**Work item**
Return, exactly and in full, the lines of the records below starting at the one with "- N5_SDB_DESCUM_16: chemistry O2, time 7.9 s" and ending at the one with "SOC_of_SDB_COAT_03.thk_nm (the simulator's", and no other lines.

**Dataset**
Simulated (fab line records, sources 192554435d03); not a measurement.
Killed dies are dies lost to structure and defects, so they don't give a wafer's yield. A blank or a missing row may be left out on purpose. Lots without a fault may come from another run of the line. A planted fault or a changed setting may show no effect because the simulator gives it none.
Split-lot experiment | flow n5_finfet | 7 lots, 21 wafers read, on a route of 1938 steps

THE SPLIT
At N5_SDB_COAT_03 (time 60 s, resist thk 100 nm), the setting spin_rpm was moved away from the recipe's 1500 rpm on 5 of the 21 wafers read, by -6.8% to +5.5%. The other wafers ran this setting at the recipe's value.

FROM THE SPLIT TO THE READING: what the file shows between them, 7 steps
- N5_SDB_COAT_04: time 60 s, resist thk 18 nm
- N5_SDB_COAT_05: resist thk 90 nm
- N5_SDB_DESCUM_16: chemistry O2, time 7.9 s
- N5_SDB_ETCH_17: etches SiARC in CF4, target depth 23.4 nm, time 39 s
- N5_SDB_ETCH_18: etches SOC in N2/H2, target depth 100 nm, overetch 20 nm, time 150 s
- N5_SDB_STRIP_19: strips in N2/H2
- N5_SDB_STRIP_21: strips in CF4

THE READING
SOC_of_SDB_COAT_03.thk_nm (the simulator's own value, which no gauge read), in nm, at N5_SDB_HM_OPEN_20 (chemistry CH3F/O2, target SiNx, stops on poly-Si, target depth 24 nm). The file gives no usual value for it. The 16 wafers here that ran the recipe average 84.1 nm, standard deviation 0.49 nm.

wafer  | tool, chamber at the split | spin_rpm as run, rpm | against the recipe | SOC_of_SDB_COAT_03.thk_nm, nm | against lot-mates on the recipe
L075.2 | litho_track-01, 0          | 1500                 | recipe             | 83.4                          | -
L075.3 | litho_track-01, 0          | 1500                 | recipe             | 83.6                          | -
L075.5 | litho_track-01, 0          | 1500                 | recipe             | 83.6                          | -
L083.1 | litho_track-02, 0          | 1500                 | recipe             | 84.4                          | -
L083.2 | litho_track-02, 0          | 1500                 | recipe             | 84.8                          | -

**Answer section**
- N5_SDB_DESCUM_16: chemistry O2, time 7.9 s
- N5_SDB_ETCH_17: etches SiARC in CF4, target depth 23.4 nm, time 39 s
- N5_SDB_ETCH_18: etches SOC in N2/H2, target depth 100 nm, overetch 20 nm, time 150 s
- N5_SDB_STRIP_19: strips in N2/H2
- N5_SDB_STRIP_21: strips in CF4

THE READING
SOC_of_SDB_COAT_03.thk_nm (the simulator's own value, which no gauge read), in nm, at N5_SDB_HM_OPEN_20 (chemistry CH3F/O2, target SiNx, stops on poly-Si, target depth 24 nm). The file gives no usual value for it. The 16 wafers here that ran the recipe average 84.1 nm, standard deviation 0.49 nm.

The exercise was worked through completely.